--- EXTRACTED ENTRIES Enclosed Below ---
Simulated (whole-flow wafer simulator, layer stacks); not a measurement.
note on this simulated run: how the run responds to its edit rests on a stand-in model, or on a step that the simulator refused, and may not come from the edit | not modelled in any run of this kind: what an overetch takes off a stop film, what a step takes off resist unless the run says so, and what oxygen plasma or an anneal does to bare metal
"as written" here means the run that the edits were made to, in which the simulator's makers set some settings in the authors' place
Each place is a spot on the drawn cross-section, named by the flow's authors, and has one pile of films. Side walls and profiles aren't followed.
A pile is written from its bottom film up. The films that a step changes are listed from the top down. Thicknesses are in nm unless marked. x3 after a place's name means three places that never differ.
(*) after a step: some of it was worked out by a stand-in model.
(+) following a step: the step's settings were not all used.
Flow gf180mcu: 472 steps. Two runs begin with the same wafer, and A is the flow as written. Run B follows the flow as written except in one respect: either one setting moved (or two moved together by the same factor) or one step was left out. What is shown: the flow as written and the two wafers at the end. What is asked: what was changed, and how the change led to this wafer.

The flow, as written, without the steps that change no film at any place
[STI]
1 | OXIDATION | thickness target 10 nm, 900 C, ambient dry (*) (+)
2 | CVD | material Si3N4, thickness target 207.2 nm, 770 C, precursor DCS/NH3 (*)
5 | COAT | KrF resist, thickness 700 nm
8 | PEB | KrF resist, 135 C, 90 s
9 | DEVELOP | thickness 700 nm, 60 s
--- End of Enclosed EXTRACTED ENTRIES ---

**ASSIGNED TASK**. Within the listing above, the range opens at the line with "(*) after a" and closes at the line with "(+) following a". Reproduce exactly the lines of that range, including both ends.

**EXERCISE SOLUTION**.
(*) after a step: some of it was worked out by a stand-in model.
(+) following a step: the step's settings were not all used.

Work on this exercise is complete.